**Requirement:**
Quote every line from the top of the listing down to and including the line that contains "For the purposes".

**Record extracts:**
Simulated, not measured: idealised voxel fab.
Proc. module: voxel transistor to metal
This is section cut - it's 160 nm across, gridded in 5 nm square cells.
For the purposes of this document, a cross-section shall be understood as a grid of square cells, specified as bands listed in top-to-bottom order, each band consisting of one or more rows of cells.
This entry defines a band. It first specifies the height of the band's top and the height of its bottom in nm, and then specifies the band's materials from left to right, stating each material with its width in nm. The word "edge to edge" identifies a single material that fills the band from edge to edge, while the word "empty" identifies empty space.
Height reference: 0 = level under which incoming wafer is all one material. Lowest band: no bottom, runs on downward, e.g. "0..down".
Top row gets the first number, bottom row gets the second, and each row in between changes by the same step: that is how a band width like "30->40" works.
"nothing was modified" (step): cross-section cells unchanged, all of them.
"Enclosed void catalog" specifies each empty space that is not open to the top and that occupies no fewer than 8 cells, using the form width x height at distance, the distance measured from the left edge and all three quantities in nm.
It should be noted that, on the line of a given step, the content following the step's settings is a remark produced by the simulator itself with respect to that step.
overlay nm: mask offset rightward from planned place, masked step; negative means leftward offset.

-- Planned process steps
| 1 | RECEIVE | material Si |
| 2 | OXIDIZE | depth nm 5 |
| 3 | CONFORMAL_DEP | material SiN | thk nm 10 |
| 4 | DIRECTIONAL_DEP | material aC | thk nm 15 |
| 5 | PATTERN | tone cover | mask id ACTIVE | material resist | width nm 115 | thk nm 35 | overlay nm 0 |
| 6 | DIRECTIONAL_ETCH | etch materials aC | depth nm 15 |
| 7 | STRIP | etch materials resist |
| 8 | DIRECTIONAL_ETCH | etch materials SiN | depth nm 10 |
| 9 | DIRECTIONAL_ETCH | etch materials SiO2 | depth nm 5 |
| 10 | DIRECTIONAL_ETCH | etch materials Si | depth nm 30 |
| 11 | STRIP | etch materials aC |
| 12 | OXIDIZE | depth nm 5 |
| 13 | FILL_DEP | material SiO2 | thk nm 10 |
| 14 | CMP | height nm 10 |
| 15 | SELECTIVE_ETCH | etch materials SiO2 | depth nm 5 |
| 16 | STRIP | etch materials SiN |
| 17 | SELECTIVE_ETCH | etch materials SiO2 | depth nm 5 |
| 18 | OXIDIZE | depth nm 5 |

**Written solution:**
Simulated, not measured: idealised voxel fab.
Proc. module: voxel transistor to metal
This is section cut - it's 160 nm across, gridded in 5 nm square cells.
For the purposes of this document, a cross-section shall be understood as a grid of square cells, specified as bands listed in top-to-bottom order, each band consisting of one or more rows of cells.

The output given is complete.